* Exercise:
Every line from the beginning of the data through the line containing "SPLIT DETAILS" should be reproduced exactly, and no further lines should be output.

* Study material:
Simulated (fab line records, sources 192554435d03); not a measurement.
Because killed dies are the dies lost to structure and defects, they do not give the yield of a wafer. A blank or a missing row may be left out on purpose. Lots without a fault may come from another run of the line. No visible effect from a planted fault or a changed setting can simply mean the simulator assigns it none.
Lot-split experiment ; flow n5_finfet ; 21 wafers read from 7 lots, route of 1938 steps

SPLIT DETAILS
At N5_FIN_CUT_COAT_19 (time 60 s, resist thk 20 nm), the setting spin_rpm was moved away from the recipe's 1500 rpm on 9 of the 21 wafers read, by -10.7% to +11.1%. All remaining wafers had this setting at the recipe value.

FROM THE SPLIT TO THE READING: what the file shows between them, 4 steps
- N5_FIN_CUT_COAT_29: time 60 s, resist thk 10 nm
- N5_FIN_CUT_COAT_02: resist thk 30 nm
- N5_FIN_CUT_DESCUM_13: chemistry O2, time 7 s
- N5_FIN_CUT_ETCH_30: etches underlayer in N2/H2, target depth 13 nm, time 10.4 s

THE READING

* Exercise response:
Simulated (fab line records, sources 192554435d03); not a measurement.
Because killed dies are the dies lost to structure and defects, they do not give the yield of a wafer. A blank or a missing row may be left out on purpose. Lots without a fault may come from another run of the line. No visible effect from a planted fault or a changed setting can simply mean the simulator assigns it none.
Lot-split experiment ; flow n5_finfet ; 21 wafers read from 7 lots, route of 1938 steps

SPLIT DETAILS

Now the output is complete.